Assigned task:
From the first line to the last, write out the records exactly.

=== Section Start ===

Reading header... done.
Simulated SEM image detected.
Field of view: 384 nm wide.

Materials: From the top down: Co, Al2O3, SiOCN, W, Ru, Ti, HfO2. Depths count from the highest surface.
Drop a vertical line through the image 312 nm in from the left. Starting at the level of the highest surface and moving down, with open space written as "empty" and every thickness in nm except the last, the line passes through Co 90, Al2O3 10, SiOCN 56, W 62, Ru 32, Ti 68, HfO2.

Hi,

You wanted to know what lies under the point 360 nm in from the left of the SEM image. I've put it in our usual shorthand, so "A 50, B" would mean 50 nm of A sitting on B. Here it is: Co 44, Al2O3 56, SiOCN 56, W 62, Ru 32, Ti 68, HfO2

=== Section End ===

Response:
Reading header... done.
Simulated SEM image detected.
Field of view: 384 nm wide.

Materials: From the top down: Co, Al2O3, SiOCN, W, Ru, Ti, HfO2. Depths count from the highest surface.
Drop a vertical line through the image 312 nm in from the left. Starting at the level of the highest surface and moving down, with open space written as "empty" and every thickness in nm except the last, the line passes through Co 90, Al2O3 10, SiOCN 56, W 62, Ru 32, Ti 68, HfO2.

Hi,

You wanted to know what lies under the point 360 nm in from the left of the SEM image. I've put it in our usual shorthand, so "A 50, B" would mean 50 nm of A sitting on B. Here it is: Co 44, Al2O3 56, SiOCN 56, W 62, Ru 32, Ti 68, HfO2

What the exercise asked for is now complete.